====== Supplied entries

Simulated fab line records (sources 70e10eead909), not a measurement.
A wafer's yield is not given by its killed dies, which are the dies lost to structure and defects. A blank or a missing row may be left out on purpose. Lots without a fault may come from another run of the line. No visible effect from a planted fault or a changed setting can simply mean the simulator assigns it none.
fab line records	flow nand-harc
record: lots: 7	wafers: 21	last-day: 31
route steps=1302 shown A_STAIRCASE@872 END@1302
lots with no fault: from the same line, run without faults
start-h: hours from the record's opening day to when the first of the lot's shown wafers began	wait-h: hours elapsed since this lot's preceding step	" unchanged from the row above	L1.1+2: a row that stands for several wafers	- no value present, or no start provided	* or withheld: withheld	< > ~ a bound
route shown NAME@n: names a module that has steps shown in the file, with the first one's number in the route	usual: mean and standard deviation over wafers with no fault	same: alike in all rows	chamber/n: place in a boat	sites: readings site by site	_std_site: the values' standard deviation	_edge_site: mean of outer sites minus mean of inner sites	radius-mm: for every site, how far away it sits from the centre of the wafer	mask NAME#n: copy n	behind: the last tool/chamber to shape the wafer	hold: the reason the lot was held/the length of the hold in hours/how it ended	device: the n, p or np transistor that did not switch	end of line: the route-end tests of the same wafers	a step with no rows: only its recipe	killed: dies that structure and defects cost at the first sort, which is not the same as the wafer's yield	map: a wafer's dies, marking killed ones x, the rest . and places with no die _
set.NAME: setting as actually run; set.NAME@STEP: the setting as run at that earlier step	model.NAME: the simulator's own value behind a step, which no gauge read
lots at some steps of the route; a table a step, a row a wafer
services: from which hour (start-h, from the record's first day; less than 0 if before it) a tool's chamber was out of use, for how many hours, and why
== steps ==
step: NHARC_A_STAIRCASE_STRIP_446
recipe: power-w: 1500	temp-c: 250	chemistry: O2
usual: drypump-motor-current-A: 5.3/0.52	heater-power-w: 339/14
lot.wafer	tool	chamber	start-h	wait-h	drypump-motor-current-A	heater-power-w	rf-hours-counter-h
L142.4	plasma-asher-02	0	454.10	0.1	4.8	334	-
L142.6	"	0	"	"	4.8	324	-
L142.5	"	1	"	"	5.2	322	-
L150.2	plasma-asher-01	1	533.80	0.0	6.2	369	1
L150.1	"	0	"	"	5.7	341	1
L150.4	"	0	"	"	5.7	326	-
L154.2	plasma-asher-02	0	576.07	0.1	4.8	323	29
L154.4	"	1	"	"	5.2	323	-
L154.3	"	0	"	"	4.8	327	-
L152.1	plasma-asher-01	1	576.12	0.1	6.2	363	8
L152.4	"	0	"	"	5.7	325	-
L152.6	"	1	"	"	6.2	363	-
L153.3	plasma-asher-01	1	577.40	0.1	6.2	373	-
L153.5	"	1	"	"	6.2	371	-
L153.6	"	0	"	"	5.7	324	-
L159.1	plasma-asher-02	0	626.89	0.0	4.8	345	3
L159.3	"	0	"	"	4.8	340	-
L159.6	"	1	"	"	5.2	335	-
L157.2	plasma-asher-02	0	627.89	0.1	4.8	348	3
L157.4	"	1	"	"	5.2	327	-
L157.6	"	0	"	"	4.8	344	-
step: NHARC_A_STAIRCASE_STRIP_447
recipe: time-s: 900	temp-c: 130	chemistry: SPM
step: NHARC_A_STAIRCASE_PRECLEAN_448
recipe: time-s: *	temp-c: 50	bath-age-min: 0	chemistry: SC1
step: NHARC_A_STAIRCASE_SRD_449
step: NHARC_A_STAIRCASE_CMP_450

============

Work request: Exactly as they stand, please print the lines from the first line of the records above down to the line that includes "start-h: hours from", both of those included and no others.

Written response:
Simulated fab line records (sources 70e10eead909), not a measurement.
A wafer's yield is not given by its killed dies, which are the dies lost to structure and defects. A blank or a missing row may be left out on purpose. Lots without a fault may come from another run of the line. No visible effect from a planted fault or a changed setting can simply mean the simulator assigns it none.
fab line records	flow nand-harc
record: lots: 7	wafers: 21	last-day: 31
route steps=1302 shown A_STAIRCASE@872 END@1302
lots with no fault: from the same line, run without faults
start-h: hours from the record's opening day to when the first of the lot's shown wafers began	wait-h: hours elapsed since this lot's preceding step	" unchanged from the row above	L1.1+2: a row that stands for several wafers	- no value present, or no start provided	* or withheld: withheld	< > ~ a bound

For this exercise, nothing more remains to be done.